Action item: Provide again, from the entries below, every line from the one containing "top 25, bottom 10" through the one containing "What went wrong", exactly as written, and no other line.

Information:
'''

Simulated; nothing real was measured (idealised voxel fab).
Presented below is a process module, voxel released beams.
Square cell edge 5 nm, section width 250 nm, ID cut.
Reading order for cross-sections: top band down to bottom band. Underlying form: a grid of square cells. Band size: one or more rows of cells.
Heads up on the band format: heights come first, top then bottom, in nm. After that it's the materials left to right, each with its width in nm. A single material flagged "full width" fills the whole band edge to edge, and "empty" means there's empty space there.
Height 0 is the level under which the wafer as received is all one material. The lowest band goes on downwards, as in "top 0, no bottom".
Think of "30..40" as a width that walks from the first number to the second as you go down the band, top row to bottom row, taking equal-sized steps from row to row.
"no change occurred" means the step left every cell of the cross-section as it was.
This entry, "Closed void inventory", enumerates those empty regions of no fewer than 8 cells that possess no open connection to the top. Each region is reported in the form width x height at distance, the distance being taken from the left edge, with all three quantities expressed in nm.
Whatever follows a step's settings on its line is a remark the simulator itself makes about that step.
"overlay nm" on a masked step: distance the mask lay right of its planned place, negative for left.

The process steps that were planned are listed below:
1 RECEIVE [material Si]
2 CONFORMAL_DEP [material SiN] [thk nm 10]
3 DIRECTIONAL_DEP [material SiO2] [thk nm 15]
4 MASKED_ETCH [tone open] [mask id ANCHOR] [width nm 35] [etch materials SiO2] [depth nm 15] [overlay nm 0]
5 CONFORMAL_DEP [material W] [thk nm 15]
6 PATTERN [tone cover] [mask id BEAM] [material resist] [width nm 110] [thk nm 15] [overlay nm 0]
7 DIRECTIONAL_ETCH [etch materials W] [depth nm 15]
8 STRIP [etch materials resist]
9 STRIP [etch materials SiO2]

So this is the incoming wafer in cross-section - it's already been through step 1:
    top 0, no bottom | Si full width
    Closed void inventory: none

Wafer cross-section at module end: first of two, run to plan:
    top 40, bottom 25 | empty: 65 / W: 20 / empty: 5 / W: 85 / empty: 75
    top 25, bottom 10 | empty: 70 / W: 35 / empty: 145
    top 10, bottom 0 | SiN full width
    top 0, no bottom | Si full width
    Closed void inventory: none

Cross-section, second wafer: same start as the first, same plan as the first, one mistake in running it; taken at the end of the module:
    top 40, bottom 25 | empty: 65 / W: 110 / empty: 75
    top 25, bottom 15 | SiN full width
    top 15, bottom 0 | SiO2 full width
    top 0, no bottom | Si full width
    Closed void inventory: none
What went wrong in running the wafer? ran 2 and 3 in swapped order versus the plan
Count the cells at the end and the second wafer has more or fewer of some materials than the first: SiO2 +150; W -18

'''

Problem solution:
    top 25, bottom 10 | empty: 70 / W: 35 / empty: 145
    top 10, bottom 0 | SiN full width
    top 0, no bottom | Si full width
    Closed void inventory: none

Cross-section, second wafer: same start as the first, same plan as the first, one mistake in running it; taken at the end of the module:
    top 40, bottom 25 | empty: 65 / W: 110 / empty: 75
    top 25, bottom 15 | SiN full width
    top 15, bottom 0 | SiO2 full width
    top 0, no bottom | Si full width
    Closed void inventory: none
What went wrong in running the wafer? ran 2 and 3 in swapped order versus the plan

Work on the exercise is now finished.